Assignment: The full listing, from first line to last, should be set down again exactly.

Extracted data:
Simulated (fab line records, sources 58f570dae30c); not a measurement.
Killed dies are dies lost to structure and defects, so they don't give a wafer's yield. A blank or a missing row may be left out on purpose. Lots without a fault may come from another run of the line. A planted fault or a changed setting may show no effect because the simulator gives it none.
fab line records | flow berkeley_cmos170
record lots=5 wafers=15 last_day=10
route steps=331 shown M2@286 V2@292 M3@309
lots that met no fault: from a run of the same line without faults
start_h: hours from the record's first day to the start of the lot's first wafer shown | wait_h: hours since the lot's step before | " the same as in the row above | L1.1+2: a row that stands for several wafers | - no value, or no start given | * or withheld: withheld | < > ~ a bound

Exercise output:
Simulated (fab line records, sources 58f570dae30c); not a measurement.
Killed dies are dies lost to structure and defects, so they don't give a wafer's yield. A blank or a missing row may be left out on purpose. Lots without a fault may come from another run of the line. A planted fault or a changed setting may show no effect because the simulator gives it none.
fab line records | flow berkeley_cmos170
record lots=5 wafers=15 last_day=10
route steps=331 shown M2@286 V2@292 M3@309
lots that met no fault: from a run of the same line without faults
start_h: hours from the record's first day to the start of the lot's first wafer shown | wait_h: hours since the lot's step before | " the same as in the row above | L1.1+2: a row that stands for several wafers | - no value, or no start given | * or withheld: withheld | < > ~ a bound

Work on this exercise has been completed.